▶ _WORK REQUEST_
Begin at the line below that has "Simulated SEM image detected." and stop after the line that has "You wanted to". Please restate only those lines, word for word.

▶ _LISTED RECORDS_
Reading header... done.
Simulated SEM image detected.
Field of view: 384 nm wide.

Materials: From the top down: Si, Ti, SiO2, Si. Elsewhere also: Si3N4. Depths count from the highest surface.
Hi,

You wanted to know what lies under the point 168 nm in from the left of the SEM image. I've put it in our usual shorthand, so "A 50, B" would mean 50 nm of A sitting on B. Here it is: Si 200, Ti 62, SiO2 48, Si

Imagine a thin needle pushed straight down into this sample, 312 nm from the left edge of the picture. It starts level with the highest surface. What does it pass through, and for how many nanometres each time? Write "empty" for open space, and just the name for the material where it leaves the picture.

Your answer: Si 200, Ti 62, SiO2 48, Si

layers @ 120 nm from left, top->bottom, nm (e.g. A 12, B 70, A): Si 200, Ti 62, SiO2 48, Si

▶ _SOLUTION_
Simulated SEM image detected.
Field of view: 384 nm wide.

Materials: From the top down: Si, Ti, SiO2, Si. Elsewhere also: Si3N4. Depths count from the highest surface.
Hi,

You wanted to know what lies under the point 168 nm in from the left of the SEM image. I've put it in our usual shorthand, so "A 50, B" would mean 50 nm of A sitting on B. Here it is: Si 200, Ti 62, SiO2 48, Si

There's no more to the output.